Provided information =
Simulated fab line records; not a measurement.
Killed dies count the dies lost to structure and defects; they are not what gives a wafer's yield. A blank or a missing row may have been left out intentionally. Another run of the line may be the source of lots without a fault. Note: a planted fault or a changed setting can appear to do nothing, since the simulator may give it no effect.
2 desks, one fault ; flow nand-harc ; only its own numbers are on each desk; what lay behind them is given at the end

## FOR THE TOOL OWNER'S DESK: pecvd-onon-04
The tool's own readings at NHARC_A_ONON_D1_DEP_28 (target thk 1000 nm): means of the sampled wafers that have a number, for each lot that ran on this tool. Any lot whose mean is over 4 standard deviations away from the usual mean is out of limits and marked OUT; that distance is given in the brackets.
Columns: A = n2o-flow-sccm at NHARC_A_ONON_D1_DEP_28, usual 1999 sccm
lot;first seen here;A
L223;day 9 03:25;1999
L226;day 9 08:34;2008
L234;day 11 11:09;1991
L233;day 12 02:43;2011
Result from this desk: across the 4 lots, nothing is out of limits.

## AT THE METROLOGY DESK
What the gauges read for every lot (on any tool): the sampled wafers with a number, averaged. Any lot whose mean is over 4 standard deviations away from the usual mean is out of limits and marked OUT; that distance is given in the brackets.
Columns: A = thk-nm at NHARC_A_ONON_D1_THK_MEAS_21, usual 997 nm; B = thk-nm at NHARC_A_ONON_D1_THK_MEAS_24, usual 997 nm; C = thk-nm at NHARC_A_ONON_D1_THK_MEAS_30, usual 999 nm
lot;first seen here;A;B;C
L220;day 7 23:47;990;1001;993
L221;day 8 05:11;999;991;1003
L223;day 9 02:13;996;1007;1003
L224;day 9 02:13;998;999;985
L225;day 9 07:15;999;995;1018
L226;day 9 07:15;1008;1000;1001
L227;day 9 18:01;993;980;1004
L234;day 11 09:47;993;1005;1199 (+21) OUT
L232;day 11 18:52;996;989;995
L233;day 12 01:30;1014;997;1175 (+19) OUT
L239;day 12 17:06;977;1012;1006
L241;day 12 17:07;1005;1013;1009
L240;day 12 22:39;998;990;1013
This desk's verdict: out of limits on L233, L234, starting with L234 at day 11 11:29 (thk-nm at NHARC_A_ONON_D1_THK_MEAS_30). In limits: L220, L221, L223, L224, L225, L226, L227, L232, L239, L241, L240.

Exercise =
From the first line of the entries above to the line with "Killed dies count", please return every line exactly, keeping both ends.

Exercise response =
Simulated fab line records; not a measurement.
Killed dies count the dies lost to structure and defects; they are not what gives a wafer's yield. A blank or a missing row may have been left out intentionally. Another run of the line may be the source of lots without a fault. Note: a planted fault or a changed setting can appear to do nothing, since the simulator may give it no effect.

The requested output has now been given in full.